Task item =
For this exercise, return exactly the lines of the material below that begin at the one with "route steps across" and stop after the one with "L077.2;plasmaAsher-01;0;56.94;0.1;5.1;144;1966;80".

┌─ Dataset extract

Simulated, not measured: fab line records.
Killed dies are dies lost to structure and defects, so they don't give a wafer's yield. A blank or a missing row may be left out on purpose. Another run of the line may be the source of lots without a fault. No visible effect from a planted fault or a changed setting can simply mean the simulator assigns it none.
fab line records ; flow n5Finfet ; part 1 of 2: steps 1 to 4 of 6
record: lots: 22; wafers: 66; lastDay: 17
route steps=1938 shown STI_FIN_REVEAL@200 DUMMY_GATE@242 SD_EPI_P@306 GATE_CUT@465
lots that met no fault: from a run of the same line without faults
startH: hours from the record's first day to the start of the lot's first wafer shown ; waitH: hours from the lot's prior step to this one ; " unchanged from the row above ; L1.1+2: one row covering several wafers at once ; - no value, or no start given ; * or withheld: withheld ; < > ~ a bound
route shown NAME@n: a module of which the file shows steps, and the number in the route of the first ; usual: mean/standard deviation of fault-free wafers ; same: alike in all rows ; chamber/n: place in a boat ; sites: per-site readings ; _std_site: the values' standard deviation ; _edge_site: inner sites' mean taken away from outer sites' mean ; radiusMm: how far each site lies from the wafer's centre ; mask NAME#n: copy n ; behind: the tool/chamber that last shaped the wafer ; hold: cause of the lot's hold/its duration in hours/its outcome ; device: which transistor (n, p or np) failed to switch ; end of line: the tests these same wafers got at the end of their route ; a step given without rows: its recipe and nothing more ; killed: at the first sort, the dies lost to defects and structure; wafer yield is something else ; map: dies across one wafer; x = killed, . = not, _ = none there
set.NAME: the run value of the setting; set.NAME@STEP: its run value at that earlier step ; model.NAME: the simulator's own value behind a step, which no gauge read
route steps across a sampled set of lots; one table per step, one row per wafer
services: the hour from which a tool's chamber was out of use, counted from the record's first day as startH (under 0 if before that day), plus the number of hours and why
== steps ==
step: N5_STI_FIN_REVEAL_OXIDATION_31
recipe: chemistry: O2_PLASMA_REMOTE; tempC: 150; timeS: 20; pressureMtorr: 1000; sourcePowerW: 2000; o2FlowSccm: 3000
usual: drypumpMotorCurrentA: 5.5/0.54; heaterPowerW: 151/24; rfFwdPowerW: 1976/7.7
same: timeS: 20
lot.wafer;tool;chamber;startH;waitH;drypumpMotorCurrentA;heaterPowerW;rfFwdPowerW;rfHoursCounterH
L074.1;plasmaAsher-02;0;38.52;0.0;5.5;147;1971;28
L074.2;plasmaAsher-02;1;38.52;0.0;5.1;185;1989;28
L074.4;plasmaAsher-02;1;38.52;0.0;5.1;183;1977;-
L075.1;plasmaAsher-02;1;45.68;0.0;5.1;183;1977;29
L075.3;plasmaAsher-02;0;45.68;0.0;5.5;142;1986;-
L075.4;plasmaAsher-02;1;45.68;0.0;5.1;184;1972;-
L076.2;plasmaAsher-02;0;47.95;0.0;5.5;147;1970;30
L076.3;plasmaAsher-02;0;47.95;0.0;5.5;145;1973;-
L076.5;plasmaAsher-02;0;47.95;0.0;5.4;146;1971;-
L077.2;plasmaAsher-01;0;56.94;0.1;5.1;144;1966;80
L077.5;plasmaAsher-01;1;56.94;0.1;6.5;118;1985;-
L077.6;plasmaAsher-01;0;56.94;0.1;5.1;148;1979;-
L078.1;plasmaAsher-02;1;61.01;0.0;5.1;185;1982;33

└─

Result =
route steps across a sampled set of lots; one table per step, one row per wafer
services: the hour from which a tool's chamber was out of use, counted from the record's first day as startH (under 0 if before that day), plus the number of hours and why
== steps ==
step: N5_STI_FIN_REVEAL_OXIDATION_31
recipe: chemistry: O2_PLASMA_REMOTE; tempC: 150; timeS: 20; pressureMtorr: 1000; sourcePowerW: 2000; o2FlowSccm: 3000
usual: drypumpMotorCurrentA: 5.5/0.54; heaterPowerW: 151/24; rfFwdPowerW: 1976/7.7
same: timeS: 20
lot.wafer;tool;chamber;startH;waitH;drypumpMotorCurrentA;heaterPowerW;rfFwdPowerW;rfHoursCounterH
L074.1;plasmaAsher-02;0;38.52;0.0;5.5;147;1971;28
L074.2;plasmaAsher-02;1;38.52;0.0;5.1;185;1989;28
L074.4;plasmaAsher-02;1;38.52;0.0;5.1;183;1977;-
L075.1;plasmaAsher-02;1;45.68;0.0;5.1;183;1977;29
L075.3;plasmaAsher-02;0;45.68;0.0;5.5;142;1986;-
L075.4;plasmaAsher-02;1;45.68;0.0;5.1;184;1972;-
L076.2;plasmaAsher-02;0;47.95;0.0;5.5;147;1970;30
L076.3;plasmaAsher-02;0;47.95;0.0;5.5;145;1973;-
L076.5;plasmaAsher-02;0;47.95;0.0;5.4;146;1971;-
L077.2;plasmaAsher-01;0;56.94;0.1;5.1;144;1966;80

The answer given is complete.